Top of Record excerpts

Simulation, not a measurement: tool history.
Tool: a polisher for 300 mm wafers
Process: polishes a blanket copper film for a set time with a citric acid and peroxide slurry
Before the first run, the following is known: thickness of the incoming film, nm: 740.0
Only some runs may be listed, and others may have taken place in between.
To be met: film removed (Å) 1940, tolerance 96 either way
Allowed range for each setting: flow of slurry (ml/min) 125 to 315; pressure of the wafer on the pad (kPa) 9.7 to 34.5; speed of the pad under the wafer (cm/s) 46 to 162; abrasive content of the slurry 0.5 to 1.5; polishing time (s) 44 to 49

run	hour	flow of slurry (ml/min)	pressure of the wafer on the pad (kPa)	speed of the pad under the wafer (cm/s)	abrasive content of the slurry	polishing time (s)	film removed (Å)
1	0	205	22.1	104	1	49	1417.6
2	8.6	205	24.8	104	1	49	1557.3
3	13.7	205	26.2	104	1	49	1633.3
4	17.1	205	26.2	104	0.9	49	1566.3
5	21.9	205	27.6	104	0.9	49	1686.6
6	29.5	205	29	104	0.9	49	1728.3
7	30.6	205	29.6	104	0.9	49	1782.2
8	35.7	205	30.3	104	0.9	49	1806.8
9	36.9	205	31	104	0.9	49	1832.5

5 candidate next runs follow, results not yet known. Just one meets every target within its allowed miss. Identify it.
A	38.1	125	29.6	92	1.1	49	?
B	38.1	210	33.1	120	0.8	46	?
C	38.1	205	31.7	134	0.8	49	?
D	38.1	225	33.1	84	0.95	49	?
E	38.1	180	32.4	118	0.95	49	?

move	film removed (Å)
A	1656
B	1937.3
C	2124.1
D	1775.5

Bottom of Record excerpts

Restate every line of the data above exactly as it was written.

Simulation, not a measurement: tool history.
Tool: a polisher for 300 mm wafers
Process: polishes a blanket copper film for a set time with a citric acid and peroxide slurry
Before the first run, the following is known: thickness of the incoming film, nm: 740.0
Only some runs may be listed, and others may have taken place in between.
To be met: film removed (Å) 1940, tolerance 96 either way
Allowed range for each setting: flow of slurry (ml/min) 125 to 315; pressure of the wafer on the pad (kPa) 9.7 to 34.5; speed of the pad under the wafer (cm/s) 46 to 162; abrasive content of the slurry 0.5 to 1.5; polishing time (s) 44 to 49

run	hour	flow of slurry (ml/min)	pressure of the wafer on the pad (kPa)	speed of the pad under the wafer (cm/s)	abrasive content of the slurry	polishing time (s)	film removed (Å)
1	0	205	22.1	104	1	49	1417.6
2	8.6	205	24.8	104	1	49	1557.3
3	13.7	205	26.2	104	1	49	1633.3
4	17.1	205	26.2	104	0.9	49	1566.3
5	21.9	205	27.6	104	0.9	49	1686.6
6	29.5	205	29	104	0.9	49	1728.3
7	30.6	205	29.6	104	0.9	49	1782.2
8	35.7	205	30.3	104	0.9	49	1806.8
9	36.9	205	31	104	0.9	49	1832.5

5 candidate next runs follow, results not yet known. Just one meets every target within its allowed miss. Identify it.
A	38.1	125	29.6	92	1.1	49	?
B	38.1	210	33.1	120	0.8	46	?
C	38.1	205	31.7	134	0.8	49	?
D	38.1	225	33.1	84	0.95	49	?
E	38.1	180	32.4	118	0.95	49	?

move	film removed (Å)
A	1656
B	1937.3
C	2124.1
D	1775.5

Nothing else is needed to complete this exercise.